Brief: In the reply, include exactly the lines of the entries below from the first to the line with "SEM micrograph. The", that line included.

Extracted entries:
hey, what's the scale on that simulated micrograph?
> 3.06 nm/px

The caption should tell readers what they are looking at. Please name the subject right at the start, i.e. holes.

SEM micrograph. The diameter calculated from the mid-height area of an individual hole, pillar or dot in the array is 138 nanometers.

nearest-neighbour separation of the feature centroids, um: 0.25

Answer section:
hey, what's the scale on that simulated micrograph?
> 3.06 nm/px

The caption should tell readers what they are looking at. Please name the subject right at the start, i.e. holes.

SEM micrograph. The diameter calculated from the mid-height area of an individual hole, pillar or dot in the array is 138 nanometers.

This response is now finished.